*Information supplied*.
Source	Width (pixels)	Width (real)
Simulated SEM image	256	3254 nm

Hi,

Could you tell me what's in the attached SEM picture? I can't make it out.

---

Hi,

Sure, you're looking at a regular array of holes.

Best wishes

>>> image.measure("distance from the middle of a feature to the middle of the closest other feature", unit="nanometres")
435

*Assignment*.
Please print all of the material again with no alteration.

*Reply*.
Source	Width (pixels)	Width (real)
Simulated SEM image	256	3254 nm

Hi,

Could you tell me what's in the attached SEM picture? I can't make it out.

---

Hi,

Sure, you're looking at a regular array of holes.

Best wishes

>>> image.measure("distance from the middle of a feature to the middle of the closest other feature", unit="nanometres")
435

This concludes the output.